§ Work order:
From the first entry to the last, copy each one exactly.

§ Information provided:
..............................

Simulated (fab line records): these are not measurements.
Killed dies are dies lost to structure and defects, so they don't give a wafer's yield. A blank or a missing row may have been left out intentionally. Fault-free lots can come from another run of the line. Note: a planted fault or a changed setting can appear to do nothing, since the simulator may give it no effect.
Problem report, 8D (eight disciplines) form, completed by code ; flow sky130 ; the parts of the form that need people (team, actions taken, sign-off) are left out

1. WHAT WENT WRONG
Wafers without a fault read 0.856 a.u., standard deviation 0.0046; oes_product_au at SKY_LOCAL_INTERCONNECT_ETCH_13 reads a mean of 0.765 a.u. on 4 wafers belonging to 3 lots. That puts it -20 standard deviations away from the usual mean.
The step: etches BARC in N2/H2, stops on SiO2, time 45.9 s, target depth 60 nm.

..............................

§ Expected answer:
Simulated (fab line records): these are not measurements.
Killed dies are dies lost to structure and defects, so they don't give a wafer's yield. A blank or a missing row may have been left out intentionally. Fault-free lots can come from another run of the line. Note: a planted fault or a changed setting can appear to do nothing, since the simulator may give it no effect.
Problem report, 8D (eight disciplines) form, completed by code ; flow sky130 ; the parts of the form that need people (team, actions taken, sign-off) are left out

1. WHAT WENT WRONG
Wafers without a fault read 0.856 a.u., standard deviation 0.0046; oes_product_au at SKY_LOCAL_INTERCONNECT_ETCH_13 reads a mean of 0.765 a.u. on 4 wafers belonging to 3 lots. That puts it -20 standard deviations away from the usual mean.
The step: etches BARC in N2/H2, stops on SiO2, time 45.9 s, target depth 60 nm.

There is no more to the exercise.